◆ BRIEF
Each record must reappear in the answer exactly as it is written.

_ _ _ _ _ _ _

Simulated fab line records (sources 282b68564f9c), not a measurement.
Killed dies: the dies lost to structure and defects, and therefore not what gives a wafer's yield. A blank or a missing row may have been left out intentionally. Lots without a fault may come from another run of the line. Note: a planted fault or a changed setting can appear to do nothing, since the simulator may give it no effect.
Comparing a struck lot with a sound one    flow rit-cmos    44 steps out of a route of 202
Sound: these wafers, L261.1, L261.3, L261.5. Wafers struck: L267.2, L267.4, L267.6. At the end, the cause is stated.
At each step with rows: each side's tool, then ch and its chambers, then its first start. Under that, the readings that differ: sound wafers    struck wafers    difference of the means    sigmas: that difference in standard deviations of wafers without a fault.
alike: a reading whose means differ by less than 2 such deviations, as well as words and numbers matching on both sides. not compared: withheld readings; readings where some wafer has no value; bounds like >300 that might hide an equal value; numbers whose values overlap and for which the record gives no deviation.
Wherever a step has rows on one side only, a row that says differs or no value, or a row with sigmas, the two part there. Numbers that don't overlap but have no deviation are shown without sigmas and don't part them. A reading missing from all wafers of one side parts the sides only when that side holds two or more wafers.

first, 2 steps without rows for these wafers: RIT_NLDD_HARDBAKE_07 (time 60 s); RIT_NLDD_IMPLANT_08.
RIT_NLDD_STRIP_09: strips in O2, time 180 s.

_ _ _ _ _ _ _

◆ TASK RESPONSE
Simulated fab line records (sources 282b68564f9c), not a measurement.
Killed dies: the dies lost to structure and defects, and therefore not what gives a wafer's yield. A blank or a missing row may have been left out intentionally. Lots without a fault may come from another run of the line. Note: a planted fault or a changed setting can appear to do nothing, since the simulator may give it no effect.
Comparing a struck lot with a sound one    flow rit-cmos    44 steps out of a route of 202
Sound: these wafers, L261.1, L261.3, L261.5. Wafers struck: L267.2, L267.4, L267.6. At the end, the cause is stated.
At each step with rows: each side's tool, then ch and its chambers, then its first start. Under that, the readings that differ: sound wafers    struck wafers    difference of the means    sigmas: that difference in standard deviations of wafers without a fault.
alike: a reading whose means differ by less than 2 such deviations, as well as words and numbers matching on both sides. not compared: withheld readings; readings where some wafer has no value; bounds like >300 that might hide an equal value; numbers whose values overlap and for which the record gives no deviation.
Wherever a step has rows on one side only, a row that says differs or no value, or a row with sigmas, the two part there. Numbers that don't overlap but have no deviation are shown without sigmas and don't part them. A reading missing from all wafers of one side parts the sides only when that side holds two or more wafers.

first, 2 steps without rows for these wafers: RIT_NLDD_HARDBAKE_07 (time 60 s); RIT_NLDD_IMPLANT_08.
RIT_NLDD_STRIP_09: strips in O2, time 180 s.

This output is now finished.